Activity => Return, unaltered, every line from the beginning of the material below up to and including the one with "(*) after a".

--- START ---
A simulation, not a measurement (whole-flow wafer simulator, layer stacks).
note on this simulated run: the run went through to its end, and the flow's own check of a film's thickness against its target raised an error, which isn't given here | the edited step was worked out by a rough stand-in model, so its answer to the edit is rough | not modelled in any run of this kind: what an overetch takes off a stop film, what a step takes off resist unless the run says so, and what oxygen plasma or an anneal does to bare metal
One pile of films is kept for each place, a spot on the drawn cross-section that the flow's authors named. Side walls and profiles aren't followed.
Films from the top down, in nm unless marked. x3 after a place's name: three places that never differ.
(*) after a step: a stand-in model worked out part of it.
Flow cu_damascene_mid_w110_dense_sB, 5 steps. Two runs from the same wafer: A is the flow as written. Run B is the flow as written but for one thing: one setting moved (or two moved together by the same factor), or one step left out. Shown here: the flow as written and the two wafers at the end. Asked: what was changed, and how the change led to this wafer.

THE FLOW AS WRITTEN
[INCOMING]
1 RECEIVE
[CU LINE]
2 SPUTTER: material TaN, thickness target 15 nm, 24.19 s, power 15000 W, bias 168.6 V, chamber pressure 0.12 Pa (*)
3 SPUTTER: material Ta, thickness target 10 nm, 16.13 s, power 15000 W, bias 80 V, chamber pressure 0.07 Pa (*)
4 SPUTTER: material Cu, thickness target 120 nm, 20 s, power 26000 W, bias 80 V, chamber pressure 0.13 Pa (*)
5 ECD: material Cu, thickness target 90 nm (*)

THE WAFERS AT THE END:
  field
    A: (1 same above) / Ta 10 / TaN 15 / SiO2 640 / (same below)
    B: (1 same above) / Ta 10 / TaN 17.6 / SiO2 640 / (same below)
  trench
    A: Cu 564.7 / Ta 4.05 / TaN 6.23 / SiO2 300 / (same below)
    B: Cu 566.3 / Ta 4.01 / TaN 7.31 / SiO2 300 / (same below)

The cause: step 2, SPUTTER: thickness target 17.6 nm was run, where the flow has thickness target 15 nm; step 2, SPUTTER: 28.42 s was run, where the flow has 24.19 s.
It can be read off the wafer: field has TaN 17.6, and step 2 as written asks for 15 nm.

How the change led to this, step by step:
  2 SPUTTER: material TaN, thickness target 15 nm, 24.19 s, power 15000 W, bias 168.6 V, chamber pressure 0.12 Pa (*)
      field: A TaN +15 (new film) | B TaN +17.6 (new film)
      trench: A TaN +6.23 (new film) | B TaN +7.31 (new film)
--- END ---

Solution =>
A simulation, not a measurement (whole-flow wafer simulator, layer stacks).
note on this simulated run: the run went through to its end, and the flow's own check of a film's thickness against its target raised an error, which isn't given here | the edited step was worked out by a rough stand-in model, so its answer to the edit is rough | not modelled in any run of this kind: what an overetch takes off a stop film, what a step takes off resist unless the run says so, and what oxygen plasma or an anneal does to bare metal
One pile of films is kept for each place, a spot on the drawn cross-section that the flow's authors named. Side walls and profiles aren't followed.
Films from the top down, in nm unless marked. x3 after a place's name: three places that never differ.
(*) after a step: a stand-in model worked out part of it.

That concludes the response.